Exercise ▸ Hand back each record exactly as you find it.

=== Section Start ===
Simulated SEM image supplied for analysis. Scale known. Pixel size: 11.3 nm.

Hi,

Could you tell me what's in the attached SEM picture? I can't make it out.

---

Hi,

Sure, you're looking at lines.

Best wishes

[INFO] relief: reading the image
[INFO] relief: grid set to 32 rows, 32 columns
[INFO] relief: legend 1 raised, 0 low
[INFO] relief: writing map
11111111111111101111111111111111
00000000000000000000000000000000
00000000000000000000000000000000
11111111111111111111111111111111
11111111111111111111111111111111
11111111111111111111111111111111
=== Section End ===

Exercise solution ▸
Simulated SEM image supplied for analysis. Scale known. Pixel size: 11.3 nm.

Hi,

Could you tell me what's in the attached SEM picture? I can't make it out.

---

Hi,

Sure, you're looking at lines.

Best wishes

[INFO] relief: reading the image
[INFO] relief: grid set to 32 rows, 32 columns
[INFO] relief: legend 1 raised, 0 low
[INFO] relief: writing map
11111111111111101111111111111111
00000000000000000000000000000000
00000000000000000000000000000000
11111111111111111111111111111111
11111111111111111111111111111111
11111111111111111111111111111111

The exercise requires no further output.